### Work request
In the entries below, find the line containing "15. CONFORMAL_DEP: material TiN, thk nm 5" and the line containing "(20), lowk (50), TiN (20), lowk (50)". Copy those two lines and everything between them exactly, and only that.

### Source information
========

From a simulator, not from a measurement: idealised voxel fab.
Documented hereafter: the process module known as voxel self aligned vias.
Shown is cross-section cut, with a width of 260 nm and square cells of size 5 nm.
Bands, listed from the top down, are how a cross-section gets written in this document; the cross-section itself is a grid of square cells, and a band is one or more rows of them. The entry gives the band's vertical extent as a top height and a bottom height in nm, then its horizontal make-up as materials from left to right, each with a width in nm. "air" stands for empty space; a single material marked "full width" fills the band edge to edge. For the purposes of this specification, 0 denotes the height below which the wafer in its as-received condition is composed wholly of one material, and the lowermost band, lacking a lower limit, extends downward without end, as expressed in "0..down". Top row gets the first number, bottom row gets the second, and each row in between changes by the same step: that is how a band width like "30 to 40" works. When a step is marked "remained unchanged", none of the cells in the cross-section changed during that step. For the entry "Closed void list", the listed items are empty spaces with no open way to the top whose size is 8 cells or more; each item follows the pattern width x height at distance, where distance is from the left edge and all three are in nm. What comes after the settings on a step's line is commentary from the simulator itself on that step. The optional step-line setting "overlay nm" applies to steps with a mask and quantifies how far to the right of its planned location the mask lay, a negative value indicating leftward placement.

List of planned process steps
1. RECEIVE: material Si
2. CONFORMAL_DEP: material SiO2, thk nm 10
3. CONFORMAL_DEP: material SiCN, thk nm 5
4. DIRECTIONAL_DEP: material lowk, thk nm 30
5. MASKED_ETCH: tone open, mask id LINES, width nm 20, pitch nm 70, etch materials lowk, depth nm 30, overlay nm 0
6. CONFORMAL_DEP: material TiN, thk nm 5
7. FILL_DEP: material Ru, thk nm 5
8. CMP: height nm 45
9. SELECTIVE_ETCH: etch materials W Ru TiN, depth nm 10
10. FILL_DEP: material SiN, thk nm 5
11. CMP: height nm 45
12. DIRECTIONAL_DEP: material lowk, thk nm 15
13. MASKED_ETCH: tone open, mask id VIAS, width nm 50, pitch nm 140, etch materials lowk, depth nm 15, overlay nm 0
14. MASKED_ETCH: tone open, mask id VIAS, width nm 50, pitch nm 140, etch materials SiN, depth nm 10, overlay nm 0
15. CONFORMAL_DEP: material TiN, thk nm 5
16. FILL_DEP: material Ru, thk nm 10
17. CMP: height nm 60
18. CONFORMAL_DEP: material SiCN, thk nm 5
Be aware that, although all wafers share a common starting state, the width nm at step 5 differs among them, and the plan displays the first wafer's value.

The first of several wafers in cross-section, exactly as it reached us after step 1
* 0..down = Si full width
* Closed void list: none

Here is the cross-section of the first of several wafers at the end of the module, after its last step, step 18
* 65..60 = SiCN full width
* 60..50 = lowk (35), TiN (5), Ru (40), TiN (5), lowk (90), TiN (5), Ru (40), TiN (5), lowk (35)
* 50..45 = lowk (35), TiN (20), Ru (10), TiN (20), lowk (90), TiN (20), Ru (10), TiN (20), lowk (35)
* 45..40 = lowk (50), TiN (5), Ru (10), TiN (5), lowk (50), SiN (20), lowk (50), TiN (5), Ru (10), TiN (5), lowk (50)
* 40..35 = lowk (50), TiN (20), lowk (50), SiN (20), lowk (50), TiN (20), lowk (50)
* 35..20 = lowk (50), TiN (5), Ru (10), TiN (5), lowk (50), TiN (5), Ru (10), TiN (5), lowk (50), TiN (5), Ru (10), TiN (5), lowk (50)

========

### Written reply
15. CONFORMAL_DEP: material TiN, thk nm 5
16. FILL_DEP: material Ru, thk nm 10
17. CMP: height nm 60
18. CONFORMAL_DEP: material SiCN, thk nm 5
Be aware that, although all wafers share a common starting state, the width nm at step 5 differs among them, and the plan displays the first wafer's value.

The first of several wafers in cross-section, exactly as it reached us after step 1
* 0..down = Si full width
* Closed void list: none

Here is the cross-section of the first of several wafers at the end of the module, after its last step, step 18
* 65..60 = SiCN full width
* 60..50 = lowk (35), TiN (5), Ru (40), TiN (5), lowk (90), TiN (5), Ru (40), TiN (5), lowk (35)
* 50..45 = lowk (35), TiN (20), Ru (10), TiN (20), lowk (90), TiN (20), Ru (10), TiN (20), lowk (35)
* 45..40 = lowk (50), TiN (5), Ru (10), TiN (5), lowk (50), SiN (20), lowk (50), TiN (5), Ru (10), TiN (5), lowk (50)
* 40..35 = lowk (50), TiN (20), lowk (50), SiN (20), lowk (50), TiN (20), lowk (50)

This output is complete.